::::::::
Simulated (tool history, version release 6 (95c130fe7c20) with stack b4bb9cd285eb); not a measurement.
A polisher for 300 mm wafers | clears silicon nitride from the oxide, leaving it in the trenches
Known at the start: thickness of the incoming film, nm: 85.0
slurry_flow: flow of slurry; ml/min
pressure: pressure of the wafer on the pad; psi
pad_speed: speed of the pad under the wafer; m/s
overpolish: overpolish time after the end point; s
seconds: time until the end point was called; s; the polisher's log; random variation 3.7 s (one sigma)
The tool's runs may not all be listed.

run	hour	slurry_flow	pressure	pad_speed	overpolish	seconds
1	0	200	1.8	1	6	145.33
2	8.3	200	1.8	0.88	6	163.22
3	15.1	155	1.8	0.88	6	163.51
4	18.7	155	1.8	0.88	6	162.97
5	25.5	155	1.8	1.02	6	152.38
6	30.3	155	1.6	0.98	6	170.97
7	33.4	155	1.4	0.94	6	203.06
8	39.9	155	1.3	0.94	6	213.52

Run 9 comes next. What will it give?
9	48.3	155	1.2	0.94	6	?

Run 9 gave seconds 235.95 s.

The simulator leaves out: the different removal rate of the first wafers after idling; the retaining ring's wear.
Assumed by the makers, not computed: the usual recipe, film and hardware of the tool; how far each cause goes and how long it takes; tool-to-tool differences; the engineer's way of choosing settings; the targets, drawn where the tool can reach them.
::::::::

→ **Exercise**:
Above is a listing; print exactly its lines from the one with "A polisher for" through the one with "The simulator leaves", and no other lines.

→ **Result**:
A polisher for 300 mm wafers | clears silicon nitride from the oxide, leaving it in the trenches
Known at the start: thickness of the incoming film, nm: 85.0
slurry_flow: flow of slurry; ml/min
pressure: pressure of the wafer on the pad; psi
pad_speed: speed of the pad under the wafer; m/s
overpolish: overpolish time after the end point; s
seconds: time until the end point was called; s; the polisher's log; random variation 3.7 s (one sigma)
The tool's runs may not all be listed.

run	hour	slurry_flow	pressure	pad_speed	overpolish	seconds
1	0	200	1.8	1	6	145.33
2	8.3	200	1.8	0.88	6	163.22
3	15.1	155	1.8	0.88	6	163.51
4	18.7	155	1.8	0.88	6	162.97
5	25.5	155	1.8	1.02	6	152.38
6	30.3	155	1.6	0.98	6	170.97
7	33.4	155	1.4	0.94	6	203.06
8	39.9	155	1.3	0.94	6	213.52

Run 9 comes next. What will it give?
9	48.3	155	1.2	0.94	6	?

Run 9 gave seconds 235.95 s.

The simulator leaves out: the different removal rate of the first wafers after idling; the retaining ring's wear.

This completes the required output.